Reproduce the material that follows, please, but only from its first line to the line containing "(+) following a", inclusive.

|---|

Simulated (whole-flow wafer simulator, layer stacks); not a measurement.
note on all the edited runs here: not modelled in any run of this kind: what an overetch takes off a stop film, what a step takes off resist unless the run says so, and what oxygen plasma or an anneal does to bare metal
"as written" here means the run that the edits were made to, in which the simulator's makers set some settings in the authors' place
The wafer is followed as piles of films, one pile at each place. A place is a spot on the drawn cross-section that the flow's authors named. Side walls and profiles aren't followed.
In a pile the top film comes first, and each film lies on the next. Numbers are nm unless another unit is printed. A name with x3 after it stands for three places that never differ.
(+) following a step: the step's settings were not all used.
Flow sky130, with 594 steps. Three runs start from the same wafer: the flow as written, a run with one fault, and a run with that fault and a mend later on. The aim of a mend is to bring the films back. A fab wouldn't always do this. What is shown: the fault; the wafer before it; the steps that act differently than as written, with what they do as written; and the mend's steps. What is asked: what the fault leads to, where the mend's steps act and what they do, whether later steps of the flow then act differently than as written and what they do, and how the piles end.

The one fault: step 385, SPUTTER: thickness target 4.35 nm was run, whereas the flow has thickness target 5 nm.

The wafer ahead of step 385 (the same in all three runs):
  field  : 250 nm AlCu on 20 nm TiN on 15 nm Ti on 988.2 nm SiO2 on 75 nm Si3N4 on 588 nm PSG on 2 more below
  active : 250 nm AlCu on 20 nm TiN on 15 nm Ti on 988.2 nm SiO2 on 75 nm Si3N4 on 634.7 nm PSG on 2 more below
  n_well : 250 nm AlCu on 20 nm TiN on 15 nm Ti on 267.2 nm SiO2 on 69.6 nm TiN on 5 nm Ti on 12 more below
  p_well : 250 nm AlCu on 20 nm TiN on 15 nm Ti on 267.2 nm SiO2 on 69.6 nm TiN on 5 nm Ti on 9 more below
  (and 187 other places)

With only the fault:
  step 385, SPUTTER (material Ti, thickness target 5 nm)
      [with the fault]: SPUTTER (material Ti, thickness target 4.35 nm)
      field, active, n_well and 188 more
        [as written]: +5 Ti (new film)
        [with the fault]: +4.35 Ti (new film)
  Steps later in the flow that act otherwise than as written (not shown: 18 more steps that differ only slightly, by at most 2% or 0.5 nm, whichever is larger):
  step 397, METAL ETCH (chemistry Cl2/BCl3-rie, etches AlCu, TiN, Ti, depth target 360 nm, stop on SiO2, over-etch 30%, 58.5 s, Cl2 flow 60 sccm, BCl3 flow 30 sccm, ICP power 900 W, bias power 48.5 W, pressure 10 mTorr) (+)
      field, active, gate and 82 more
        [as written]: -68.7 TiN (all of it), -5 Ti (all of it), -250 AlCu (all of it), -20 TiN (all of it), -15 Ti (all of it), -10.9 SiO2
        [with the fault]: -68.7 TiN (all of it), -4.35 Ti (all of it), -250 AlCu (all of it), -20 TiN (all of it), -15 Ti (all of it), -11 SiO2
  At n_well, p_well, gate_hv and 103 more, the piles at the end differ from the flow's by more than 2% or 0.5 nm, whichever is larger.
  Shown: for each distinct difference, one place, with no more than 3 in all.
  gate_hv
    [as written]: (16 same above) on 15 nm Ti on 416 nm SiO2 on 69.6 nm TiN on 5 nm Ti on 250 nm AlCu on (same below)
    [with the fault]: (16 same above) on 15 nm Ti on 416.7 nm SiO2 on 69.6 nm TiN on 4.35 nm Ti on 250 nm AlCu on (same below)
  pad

|---|

» ANSWER BOX:
Simulated (whole-flow wafer simulator, layer stacks); not a measurement.
note on all the edited runs here: not modelled in any run of this kind: what an overetch takes off a stop film, what a step takes off resist unless the run says so, and what oxygen plasma or an anneal does to bare metal
"as written" here means the run that the edits were made to, in which the simulator's makers set some settings in the authors' place
The wafer is followed as piles of films, one pile at each place. A place is a spot on the drawn cross-section that the flow's authors named. Side walls and profiles aren't followed.
In a pile the top film comes first, and each film lies on the next. Numbers are nm unless another unit is printed. A name with x3 after it stands for three places that never differ.
(+) following a step: the step's settings were not all used.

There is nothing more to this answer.